• _Assignment_:
Give the entries again, word for word.

• _Provided material_:
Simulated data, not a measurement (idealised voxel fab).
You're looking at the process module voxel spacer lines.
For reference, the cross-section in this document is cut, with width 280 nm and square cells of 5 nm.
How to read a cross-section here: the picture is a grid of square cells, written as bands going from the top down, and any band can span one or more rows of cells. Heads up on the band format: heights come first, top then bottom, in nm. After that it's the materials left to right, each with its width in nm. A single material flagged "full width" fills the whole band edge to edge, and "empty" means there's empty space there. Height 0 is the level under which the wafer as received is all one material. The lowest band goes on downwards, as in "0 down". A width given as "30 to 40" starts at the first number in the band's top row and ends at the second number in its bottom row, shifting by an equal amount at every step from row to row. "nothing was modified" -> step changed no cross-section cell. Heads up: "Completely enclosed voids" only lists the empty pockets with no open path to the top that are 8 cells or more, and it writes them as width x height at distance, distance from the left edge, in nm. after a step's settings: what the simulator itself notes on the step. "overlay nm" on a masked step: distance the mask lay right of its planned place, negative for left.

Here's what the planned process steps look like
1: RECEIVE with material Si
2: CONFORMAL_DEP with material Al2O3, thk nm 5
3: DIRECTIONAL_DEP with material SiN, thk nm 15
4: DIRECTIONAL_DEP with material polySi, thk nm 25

• _Response area_:
Simulated data, not a measurement (idealised voxel fab).
You're looking at the process module voxel spacer lines.
For reference, the cross-section in this document is cut, with width 280 nm and square cells of 5 nm.
How to read a cross-section here: the picture is a grid of square cells, written as bands going from the top down, and any band can span one or more rows of cells. Heads up on the band format: heights come first, top then bottom, in nm. After that it's the materials left to right, each with its width in nm. A single material flagged "full width" fills the whole band edge to edge, and "empty" means there's empty space there. Height 0 is the level under which the wafer as received is all one material. The lowest band goes on downwards, as in "0 down". A width given as "30 to 40" starts at the first number in the band's top row and ends at the second number in its bottom row, shifting by an equal amount at every step from row to row. "nothing was modified" -> step changed no cross-section cell. Heads up: "Completely enclosed voids" only lists the empty pockets with no open path to the top that are 8 cells or more, and it writes them as width x height at distance, distance from the left edge, in nm. after a step's settings: what the simulator itself notes on the step. "overlay nm" on a masked step: distance the mask lay right of its planned place, negative for left.

Here's what the planned process steps look like
1: RECEIVE with material Si
2: CONFORMAL_DEP with material Al2O3, thk nm 5
3: DIRECTIONAL_DEP with material SiN, thk nm 15
4: DIRECTIONAL_DEP with material polySi, thk nm 25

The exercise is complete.